**ACTION ITEM**: Each line in the records below, from the one that contains "3) op DIRECTIONAL_DEP" to the one that contains "7) op DIRECTIONAL_ETCH", should be reproduced exactly, the first and last included.

——————
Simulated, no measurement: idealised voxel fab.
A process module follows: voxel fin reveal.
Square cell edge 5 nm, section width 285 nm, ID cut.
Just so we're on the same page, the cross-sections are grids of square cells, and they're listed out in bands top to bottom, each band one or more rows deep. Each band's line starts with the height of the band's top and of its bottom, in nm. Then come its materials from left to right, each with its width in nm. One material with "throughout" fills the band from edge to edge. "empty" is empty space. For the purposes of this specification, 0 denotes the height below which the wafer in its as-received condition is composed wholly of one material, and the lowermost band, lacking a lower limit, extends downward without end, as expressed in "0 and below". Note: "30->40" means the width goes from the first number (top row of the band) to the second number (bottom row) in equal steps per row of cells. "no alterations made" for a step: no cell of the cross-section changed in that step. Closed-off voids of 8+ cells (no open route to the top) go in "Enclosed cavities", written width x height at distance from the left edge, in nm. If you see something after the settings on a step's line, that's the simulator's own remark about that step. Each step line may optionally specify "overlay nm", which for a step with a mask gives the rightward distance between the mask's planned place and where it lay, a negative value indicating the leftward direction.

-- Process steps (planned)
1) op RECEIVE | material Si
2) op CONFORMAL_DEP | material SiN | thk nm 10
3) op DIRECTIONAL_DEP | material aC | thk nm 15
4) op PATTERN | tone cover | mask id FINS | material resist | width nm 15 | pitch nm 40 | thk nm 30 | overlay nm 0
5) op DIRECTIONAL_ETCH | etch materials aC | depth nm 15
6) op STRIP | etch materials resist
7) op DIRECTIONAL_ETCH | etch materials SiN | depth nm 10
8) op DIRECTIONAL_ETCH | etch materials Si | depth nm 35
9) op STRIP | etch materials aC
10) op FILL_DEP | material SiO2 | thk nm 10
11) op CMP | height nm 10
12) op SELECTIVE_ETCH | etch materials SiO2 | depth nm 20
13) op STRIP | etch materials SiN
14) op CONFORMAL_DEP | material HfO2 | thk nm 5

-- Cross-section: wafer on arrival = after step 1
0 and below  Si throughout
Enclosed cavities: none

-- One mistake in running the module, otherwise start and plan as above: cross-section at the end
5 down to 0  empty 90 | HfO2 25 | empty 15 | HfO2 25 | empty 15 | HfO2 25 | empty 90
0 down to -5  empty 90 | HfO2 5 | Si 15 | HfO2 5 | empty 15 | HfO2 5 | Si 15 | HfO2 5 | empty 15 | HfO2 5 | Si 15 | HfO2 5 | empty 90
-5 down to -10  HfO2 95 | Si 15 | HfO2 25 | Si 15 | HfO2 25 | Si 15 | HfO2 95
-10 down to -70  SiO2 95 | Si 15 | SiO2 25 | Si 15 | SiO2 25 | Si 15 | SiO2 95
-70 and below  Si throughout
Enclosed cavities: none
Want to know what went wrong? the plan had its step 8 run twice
——————

**WRITTEN SOLUTION**:
3) op DIRECTIONAL_DEP | material aC | thk nm 15
4) op PATTERN | tone cover | mask id FINS | material resist | width nm 15 | pitch nm 40 | thk nm 30 | overlay nm 0
5) op DIRECTIONAL_ETCH | etch materials aC | depth nm 15
6) op STRIP | etch materials resist
7) op DIRECTIONAL_ETCH | etch materials SiN | depth nm 10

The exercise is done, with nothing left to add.